_Action item_
For the material below, return exactly the lines starting at the line containing "Flow logic_cutiso, made" and ending at the line containing "[NS STACK GROWTH]", both ends included, and no others.

########
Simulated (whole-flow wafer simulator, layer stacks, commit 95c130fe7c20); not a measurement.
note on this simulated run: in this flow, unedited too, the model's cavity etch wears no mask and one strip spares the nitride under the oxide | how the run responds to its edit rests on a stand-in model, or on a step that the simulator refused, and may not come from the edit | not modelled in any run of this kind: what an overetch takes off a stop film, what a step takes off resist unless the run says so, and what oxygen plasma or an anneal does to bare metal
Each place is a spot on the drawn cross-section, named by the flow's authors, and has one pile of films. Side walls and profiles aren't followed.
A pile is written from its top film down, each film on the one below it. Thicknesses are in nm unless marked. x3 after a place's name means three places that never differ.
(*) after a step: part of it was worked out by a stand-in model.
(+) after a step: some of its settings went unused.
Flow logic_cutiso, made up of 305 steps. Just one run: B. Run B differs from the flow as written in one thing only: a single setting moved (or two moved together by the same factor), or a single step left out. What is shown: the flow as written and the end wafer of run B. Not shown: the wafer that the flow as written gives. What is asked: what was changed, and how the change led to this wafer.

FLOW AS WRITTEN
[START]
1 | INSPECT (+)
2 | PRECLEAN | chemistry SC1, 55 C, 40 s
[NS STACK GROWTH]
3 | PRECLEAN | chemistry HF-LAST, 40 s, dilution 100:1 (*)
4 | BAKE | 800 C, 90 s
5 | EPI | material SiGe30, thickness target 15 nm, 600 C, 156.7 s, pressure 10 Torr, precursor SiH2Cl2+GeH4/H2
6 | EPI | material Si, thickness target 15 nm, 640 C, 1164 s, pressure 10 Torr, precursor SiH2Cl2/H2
########

_Exercise response_
Flow logic_cutiso, made up of 305 steps. Just one run: B. Run B differs from the flow as written in one thing only: a single setting moved (or two moved together by the same factor), or a single step left out. What is shown: the flow as written and the end wafer of run B. Not shown: the wafer that the flow as written gives. What is asked: what was changed, and how the change led to this wafer.

FLOW AS WRITTEN
[START]
1 | INSPECT (+)
2 | PRECLEAN | chemistry SC1, 55 C, 40 s
[NS STACK GROWTH]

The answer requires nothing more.